SOURCE INFORMATION |
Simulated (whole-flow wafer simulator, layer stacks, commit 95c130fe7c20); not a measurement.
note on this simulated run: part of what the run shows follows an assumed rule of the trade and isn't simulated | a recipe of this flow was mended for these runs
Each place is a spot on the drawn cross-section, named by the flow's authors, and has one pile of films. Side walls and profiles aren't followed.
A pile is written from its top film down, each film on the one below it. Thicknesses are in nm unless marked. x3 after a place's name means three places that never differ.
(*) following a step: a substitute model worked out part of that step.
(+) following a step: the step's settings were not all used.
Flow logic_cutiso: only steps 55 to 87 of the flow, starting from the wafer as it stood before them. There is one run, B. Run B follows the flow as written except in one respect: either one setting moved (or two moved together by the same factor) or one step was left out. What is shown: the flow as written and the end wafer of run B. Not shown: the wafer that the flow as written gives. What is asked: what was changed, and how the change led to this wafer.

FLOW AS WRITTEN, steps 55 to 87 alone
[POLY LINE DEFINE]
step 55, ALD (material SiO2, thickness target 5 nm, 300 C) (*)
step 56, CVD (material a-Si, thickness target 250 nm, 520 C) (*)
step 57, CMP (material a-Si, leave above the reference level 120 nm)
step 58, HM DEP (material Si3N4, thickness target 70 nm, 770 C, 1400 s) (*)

ASSIGNED TASK | What you output should match every line above exactly.

REPLY |
Simulated (whole-flow wafer simulator, layer stacks, commit 95c130fe7c20); not a measurement.
note on this simulated run: part of what the run shows follows an assumed rule of the trade and isn't simulated | a recipe of this flow was mended for these runs
Each place is a spot on the drawn cross-section, named by the flow's authors, and has one pile of films. Side walls and profiles aren't followed.
A pile is written from its top film down, each film on the one below it. Thicknesses are in nm unless marked. x3 after a place's name means three places that never differ.
(*) following a step: a substitute model worked out part of that step.
(+) following a step: the step's settings were not all used.
Flow logic_cutiso: only steps 55 to 87 of the flow, starting from the wafer as it stood before them. There is one run, B. Run B follows the flow as written except in one respect: either one setting moved (or two moved together by the same factor) or one step was left out. What is shown: the flow as written and the end wafer of run B. Not shown: the wafer that the flow as written gives. What is asked: what was changed, and how the change led to this wafer.

FLOW AS WRITTEN, steps 55 to 87 alone
[POLY LINE DEFINE]
step 55, ALD (material SiO2, thickness target 5 nm, 300 C) (*)
step 56, CVD (material a-Si, thickness target 250 nm, 520 C) (*)
step 57, CMP (material a-Si, leave above the reference level 120 nm)
step 58, HM DEP (material Si3N4, thickness target 70 nm, 770 C, 1400 s) (*)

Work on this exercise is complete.